● ● ● ●
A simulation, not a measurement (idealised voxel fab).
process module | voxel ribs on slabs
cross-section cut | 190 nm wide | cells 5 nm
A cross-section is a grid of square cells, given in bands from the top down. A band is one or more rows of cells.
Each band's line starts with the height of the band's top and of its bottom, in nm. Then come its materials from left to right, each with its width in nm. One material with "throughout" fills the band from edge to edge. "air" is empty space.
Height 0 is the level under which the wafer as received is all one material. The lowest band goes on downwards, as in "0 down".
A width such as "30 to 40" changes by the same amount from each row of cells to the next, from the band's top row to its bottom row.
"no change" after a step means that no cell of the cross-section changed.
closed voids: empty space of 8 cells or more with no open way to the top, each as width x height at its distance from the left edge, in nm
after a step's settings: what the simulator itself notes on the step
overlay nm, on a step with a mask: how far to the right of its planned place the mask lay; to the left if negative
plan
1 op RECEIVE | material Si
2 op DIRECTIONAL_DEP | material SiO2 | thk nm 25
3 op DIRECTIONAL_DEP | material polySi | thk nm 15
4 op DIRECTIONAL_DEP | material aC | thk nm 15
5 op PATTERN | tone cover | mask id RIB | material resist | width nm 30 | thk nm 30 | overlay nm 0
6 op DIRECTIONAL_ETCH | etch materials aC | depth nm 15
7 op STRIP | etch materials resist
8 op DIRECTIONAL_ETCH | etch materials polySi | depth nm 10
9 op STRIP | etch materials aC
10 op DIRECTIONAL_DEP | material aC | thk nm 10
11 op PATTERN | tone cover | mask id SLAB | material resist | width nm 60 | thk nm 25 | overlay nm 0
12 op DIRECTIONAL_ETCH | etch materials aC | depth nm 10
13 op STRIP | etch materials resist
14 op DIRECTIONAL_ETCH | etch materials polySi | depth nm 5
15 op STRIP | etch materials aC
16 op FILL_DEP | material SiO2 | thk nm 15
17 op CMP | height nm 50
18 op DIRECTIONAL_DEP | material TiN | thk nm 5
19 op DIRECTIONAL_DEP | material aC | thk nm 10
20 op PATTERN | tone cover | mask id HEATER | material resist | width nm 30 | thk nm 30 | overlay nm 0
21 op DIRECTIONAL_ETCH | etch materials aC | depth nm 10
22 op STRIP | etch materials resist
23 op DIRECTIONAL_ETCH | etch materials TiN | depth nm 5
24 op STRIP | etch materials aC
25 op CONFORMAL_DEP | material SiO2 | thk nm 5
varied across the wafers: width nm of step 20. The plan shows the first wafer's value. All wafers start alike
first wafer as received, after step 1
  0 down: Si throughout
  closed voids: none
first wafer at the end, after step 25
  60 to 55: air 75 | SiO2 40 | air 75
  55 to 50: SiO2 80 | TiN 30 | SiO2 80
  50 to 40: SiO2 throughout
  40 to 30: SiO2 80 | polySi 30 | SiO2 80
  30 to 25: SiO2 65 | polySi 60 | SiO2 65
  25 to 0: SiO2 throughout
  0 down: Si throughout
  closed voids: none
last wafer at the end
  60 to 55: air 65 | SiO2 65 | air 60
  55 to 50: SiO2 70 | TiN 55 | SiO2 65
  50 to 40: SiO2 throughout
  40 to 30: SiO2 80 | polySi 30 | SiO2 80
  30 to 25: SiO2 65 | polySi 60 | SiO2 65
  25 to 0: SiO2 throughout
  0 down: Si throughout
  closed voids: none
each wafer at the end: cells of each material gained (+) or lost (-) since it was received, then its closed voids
● ● ● ●

** Work instruction **
Give an exact copy of the lines above from the line with "the cross-section changed." up to and including the line with "11 op PATTERN", and leave everything else out.

** Problem solution **
"no change" after a step means that no cell of the cross-section changed.
closed voids: empty space of 8 cells or more with no open way to the top, each as width x height at its distance from the left edge, in nm
after a step's settings: what the simulator itself notes on the step
overlay nm, on a step with a mask: how far to the right of its planned place the mask lay; to the left if negative
plan
1 op RECEIVE | material Si
2 op DIRECTIONAL_DEP | material SiO2 | thk nm 25
3 op DIRECTIONAL_DEP | material polySi | thk nm 15
4 op DIRECTIONAL_DEP | material aC | thk nm 15
5 op PATTERN | tone cover | mask id RIB | material resist | width nm 30 | thk nm 30 | overlay nm 0
6 op DIRECTIONAL_ETCH | etch materials aC | depth nm 15
7 op STRIP | etch materials resist
8 op DIRECTIONAL_ETCH | etch materials polySi | depth nm 10
9 op STRIP | etch materials aC
10 op DIRECTIONAL_DEP | material aC | thk nm 10
11 op PATTERN | tone cover | mask id SLAB | material resist | width nm 60 | thk nm 25 | overlay nm 0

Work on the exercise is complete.